• _REQUIRED ACTION_
Only the lines from the beginning of the data below through the line containing "One pile of" belong in the response, each copied exactly.

• _SUPPLIED MATERIAL_
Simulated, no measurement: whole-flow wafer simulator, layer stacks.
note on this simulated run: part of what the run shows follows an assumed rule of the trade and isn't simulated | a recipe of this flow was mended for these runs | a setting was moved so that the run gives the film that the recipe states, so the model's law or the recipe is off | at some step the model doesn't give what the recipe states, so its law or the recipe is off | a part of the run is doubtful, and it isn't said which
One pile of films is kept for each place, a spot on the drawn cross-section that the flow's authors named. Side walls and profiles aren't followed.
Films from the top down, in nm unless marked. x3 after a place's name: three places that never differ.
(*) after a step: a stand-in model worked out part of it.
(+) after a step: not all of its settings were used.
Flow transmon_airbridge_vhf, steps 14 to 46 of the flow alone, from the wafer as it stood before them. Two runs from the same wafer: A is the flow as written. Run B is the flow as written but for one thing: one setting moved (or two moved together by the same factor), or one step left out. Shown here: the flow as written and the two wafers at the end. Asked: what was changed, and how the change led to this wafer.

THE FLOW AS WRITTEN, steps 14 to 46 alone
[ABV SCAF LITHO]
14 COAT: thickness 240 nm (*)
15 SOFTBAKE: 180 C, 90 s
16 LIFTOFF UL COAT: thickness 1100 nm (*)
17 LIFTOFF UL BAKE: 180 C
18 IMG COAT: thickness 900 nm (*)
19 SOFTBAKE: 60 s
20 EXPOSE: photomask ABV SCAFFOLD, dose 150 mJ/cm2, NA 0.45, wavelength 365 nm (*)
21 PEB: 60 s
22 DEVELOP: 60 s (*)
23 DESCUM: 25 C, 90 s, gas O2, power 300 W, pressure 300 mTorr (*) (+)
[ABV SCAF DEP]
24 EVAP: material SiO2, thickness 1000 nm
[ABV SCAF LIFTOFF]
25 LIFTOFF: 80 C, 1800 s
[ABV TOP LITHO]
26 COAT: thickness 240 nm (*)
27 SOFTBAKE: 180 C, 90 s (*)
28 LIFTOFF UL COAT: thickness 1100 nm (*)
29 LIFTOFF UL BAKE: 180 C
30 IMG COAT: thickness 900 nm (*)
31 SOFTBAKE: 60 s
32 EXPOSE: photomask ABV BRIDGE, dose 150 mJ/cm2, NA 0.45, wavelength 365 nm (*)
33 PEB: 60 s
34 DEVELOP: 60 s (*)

• _RESPONSE_
Simulated, no measurement: whole-flow wafer simulator, layer stacks.
note on this simulated run: part of what the run shows follows an assumed rule of the trade and isn't simulated | a recipe of this flow was mended for these runs | a setting was moved so that the run gives the film that the recipe states, so the model's law or the recipe is off | at some step the model doesn't give what the recipe states, so its law or the recipe is off | a part of the run is doubtful, and it isn't said which
One pile of films is kept for each place, a spot on the drawn cross-section that the flow's authors named. Side walls and profiles aren't followed.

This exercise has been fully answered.